_Work order_: The records are to be copied in their entirety, exactly as given.

BEGIN Data supplied
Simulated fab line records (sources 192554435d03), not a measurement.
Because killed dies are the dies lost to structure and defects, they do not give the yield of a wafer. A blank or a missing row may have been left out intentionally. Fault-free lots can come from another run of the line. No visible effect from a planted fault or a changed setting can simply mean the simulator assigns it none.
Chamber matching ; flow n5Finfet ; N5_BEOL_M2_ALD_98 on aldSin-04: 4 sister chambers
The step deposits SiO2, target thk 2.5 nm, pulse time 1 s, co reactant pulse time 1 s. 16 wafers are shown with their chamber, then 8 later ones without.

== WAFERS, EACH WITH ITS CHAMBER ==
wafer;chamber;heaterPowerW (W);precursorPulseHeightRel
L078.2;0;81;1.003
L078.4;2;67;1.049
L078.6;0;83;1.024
END Data supplied

_Expected answer_:
Simulated fab line records (sources 192554435d03), not a measurement.
Because killed dies are the dies lost to structure and defects, they do not give the yield of a wafer. A blank or a missing row may have been left out intentionally. Fault-free lots can come from another run of the line. No visible effect from a planted fault or a changed setting can simply mean the simulator assigns it none.
Chamber matching ; flow n5Finfet ; N5_BEOL_M2_ALD_98 on aldSin-04: 4 sister chambers
The step deposits SiO2, target thk 2.5 nm, pulse time 1 s, co reactant pulse time 1 s. 16 wafers are shown with their chamber, then 8 later ones without.

== WAFERS, EACH WITH ITS CHAMBER ==
wafer;chamber;heaterPowerW (W);precursorPulseHeightRel
L078.2;0;81;1.003
L078.4;2;67;1.049
L078.6;0;83;1.024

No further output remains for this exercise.